________
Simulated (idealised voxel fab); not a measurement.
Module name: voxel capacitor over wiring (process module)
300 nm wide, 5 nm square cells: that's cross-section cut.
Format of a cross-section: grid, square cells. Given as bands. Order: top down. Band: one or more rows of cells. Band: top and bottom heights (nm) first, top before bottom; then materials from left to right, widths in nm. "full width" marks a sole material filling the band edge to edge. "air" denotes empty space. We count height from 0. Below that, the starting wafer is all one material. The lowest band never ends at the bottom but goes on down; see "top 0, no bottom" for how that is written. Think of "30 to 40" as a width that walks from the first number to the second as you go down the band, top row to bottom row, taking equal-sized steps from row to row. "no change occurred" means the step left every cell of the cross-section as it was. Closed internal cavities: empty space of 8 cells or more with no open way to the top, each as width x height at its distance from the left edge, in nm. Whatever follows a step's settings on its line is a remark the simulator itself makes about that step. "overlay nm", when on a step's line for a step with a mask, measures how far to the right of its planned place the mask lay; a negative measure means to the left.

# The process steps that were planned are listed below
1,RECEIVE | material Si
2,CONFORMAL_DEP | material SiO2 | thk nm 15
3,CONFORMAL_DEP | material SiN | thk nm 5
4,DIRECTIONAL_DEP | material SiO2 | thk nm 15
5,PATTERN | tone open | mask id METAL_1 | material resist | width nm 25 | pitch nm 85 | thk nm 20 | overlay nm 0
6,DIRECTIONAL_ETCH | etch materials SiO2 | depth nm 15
________

## Work item
Keep to the lines above, from the first one through the line where "300 nm wide, 5" appears, and copy them exactly.

## Answer box
Simulated (idealised voxel fab); not a measurement.
Module name: voxel capacitor over wiring (process module)
300 nm wide, 5 nm square cells: that's cross-section cut.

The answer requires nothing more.